== Task item ==
In the listing below, the line containing "Reviewer: The authors" marks the end; copy exactly every line from the first through that one.

== Record excerpts ==
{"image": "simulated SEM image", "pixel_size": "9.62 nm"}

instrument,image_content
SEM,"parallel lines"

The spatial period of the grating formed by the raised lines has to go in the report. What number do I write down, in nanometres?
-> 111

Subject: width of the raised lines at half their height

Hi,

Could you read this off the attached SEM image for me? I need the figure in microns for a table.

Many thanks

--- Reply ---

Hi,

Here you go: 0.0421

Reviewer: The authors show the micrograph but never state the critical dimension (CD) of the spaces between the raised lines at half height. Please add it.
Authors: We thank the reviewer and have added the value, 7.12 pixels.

== Written response ==
{"image": "simulated SEM image", "pixel_size": "9.62 nm"}

instrument,image_content
SEM,"parallel lines"

The spatial period of the grating formed by the raised lines has to go in the report. What number do I write down, in nanometres?
-> 111

Subject: width of the raised lines at half their height

Hi,

Could you read this off the attached SEM image for me? I need the figure in microns for a table.

Many thanks

--- Reply ---

Hi,

Here you go: 0.0421

Reviewer: The authors show the micrograph but never state the critical dimension (CD) of the spaces between the raised lines at half height. Please add it.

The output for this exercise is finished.